ASSIGNED TASK :: Give back the full listing, exactly as it is.

EXTRACTED DATA ::
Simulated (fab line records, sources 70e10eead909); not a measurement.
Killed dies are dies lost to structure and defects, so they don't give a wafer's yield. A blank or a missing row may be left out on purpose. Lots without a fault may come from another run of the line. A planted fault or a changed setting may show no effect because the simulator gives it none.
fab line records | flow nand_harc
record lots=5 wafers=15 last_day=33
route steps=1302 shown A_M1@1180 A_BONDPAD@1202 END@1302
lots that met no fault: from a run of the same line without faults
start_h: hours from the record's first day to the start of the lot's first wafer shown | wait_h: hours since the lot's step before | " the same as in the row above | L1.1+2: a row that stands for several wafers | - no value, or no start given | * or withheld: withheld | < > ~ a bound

EXERCISE OUTPUT ::
Simulated (fab line records, sources 70e10eead909); not a measurement.
Killed dies are dies lost to structure and defects, so they don't give a wafer's yield. A blank or a missing row may be left out on purpose. Lots without a fault may come from another run of the line. A planted fault or a changed setting may show no effect because the simulator gives it none.
fab line records | flow nand_harc
record lots=5 wafers=15 last_day=33
route steps=1302 shown A_M1@1180 A_BONDPAD@1202 END@1302
lots that met no fault: from a run of the same line without faults
start_h: hours from the record's first day to the start of the lot's first wafer shown | wait_h: hours since the lot's step before | " the same as in the row above | L1.1+2: a row that stands for several wafers | - no value, or no start given | * or withheld: withheld | < > ~ a bound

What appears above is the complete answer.